Requirement — All that is needed is the listing, given back exactly.

Record excerpts —
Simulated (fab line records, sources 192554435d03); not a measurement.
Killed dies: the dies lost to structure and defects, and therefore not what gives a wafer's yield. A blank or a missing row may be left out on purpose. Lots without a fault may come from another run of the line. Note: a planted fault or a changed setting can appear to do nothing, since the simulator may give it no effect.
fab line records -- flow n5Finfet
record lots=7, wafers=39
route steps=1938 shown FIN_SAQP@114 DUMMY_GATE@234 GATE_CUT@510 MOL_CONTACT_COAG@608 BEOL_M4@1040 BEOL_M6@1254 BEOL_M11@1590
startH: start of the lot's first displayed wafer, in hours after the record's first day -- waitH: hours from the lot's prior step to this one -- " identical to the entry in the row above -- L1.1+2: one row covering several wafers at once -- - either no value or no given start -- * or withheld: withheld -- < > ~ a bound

Your response —
Simulated (fab line records, sources 192554435d03); not a measurement.
Killed dies: the dies lost to structure and defects, and therefore not what gives a wafer's yield. A blank or a missing row may be left out on purpose. Lots without a fault may come from another run of the line. Note: a planted fault or a changed setting can appear to do nothing, since the simulator may give it no effect.
fab line records -- flow n5Finfet
record lots=7, wafers=39
route steps=1938 shown FIN_SAQP@114 DUMMY_GATE@234 GATE_CUT@510 MOL_CONTACT_COAG@608 BEOL_M4@1040 BEOL_M6@1254 BEOL_M11@1590
startH: start of the lot's first displayed wafer, in hours after the record's first day -- waitH: hours from the lot's prior step to this one -- " identical to the entry in the row above -- L1.1+2: one row covering several wafers at once -- - either no value or no given start -- * or withheld: withheld -- < > ~ a bound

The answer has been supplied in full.